> _REQUIRED ACTION_
Retype each record exactly, please. Skip none.

□ □ □

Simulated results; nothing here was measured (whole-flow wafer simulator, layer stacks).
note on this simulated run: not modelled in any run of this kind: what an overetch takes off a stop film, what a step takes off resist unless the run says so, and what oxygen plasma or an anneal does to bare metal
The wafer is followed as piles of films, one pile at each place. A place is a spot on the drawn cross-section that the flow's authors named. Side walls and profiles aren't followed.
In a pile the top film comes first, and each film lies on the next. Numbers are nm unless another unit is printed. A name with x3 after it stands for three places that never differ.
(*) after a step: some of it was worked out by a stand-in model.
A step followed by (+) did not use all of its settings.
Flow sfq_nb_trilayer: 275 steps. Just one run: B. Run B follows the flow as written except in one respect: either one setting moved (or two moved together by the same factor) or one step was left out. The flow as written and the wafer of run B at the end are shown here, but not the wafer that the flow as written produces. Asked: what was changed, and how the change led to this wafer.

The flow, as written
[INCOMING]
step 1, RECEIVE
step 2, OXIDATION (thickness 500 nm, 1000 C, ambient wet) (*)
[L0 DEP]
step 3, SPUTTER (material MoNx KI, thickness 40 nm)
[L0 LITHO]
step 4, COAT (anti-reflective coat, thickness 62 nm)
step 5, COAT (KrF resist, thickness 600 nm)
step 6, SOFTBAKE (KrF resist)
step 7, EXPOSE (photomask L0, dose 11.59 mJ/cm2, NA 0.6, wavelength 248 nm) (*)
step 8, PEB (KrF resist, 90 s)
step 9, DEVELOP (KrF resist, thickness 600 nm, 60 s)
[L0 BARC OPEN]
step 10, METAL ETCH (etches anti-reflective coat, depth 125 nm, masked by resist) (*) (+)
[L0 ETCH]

□ □ □

> _WRITTEN SOLUTION_
Simulated results; nothing here was measured (whole-flow wafer simulator, layer stacks).
note on this simulated run: not modelled in any run of this kind: what an overetch takes off a stop film, what a step takes off resist unless the run says so, and what oxygen plasma or an anneal does to bare metal
The wafer is followed as piles of films, one pile at each place. A place is a spot on the drawn cross-section that the flow's authors named. Side walls and profiles aren't followed.
In a pile the top film comes first, and each film lies on the next. Numbers are nm unless another unit is printed. A name with x3 after it stands for three places that never differ.
(*) after a step: some of it was worked out by a stand-in model.
A step followed by (+) did not use all of its settings.
Flow sfq_nb_trilayer: 275 steps. Just one run: B. Run B follows the flow as written except in one respect: either one setting moved (or two moved together by the same factor) or one step was left out. The flow as written and the wafer of run B at the end are shown here, but not the wafer that the flow as written produces. Asked: what was changed, and how the change led to this wafer.

The flow, as written
[INCOMING]
step 1, RECEIVE
step 2, OXIDATION (thickness 500 nm, 1000 C, ambient wet) (*)
[L0 DEP]
step 3, SPUTTER (material MoNx KI, thickness 40 nm)
[L0 LITHO]
step 4, COAT (anti-reflective coat, thickness 62 nm)
step 5, COAT (KrF resist, thickness 600 nm)
step 6, SOFTBAKE (KrF resist)
step 7, EXPOSE (photomask L0, dose 11.59 mJ/cm2, NA 0.6, wavelength 248 nm) (*)
step 8, PEB (KrF resist, 90 s)
step 9, DEVELOP (KrF resist, thickness 600 nm, 60 s)
[L0 BARC OPEN]
step 10, METAL ETCH (etches anti-reflective coat, depth 125 nm, masked by resist) (*) (+)
[L0 ETCH]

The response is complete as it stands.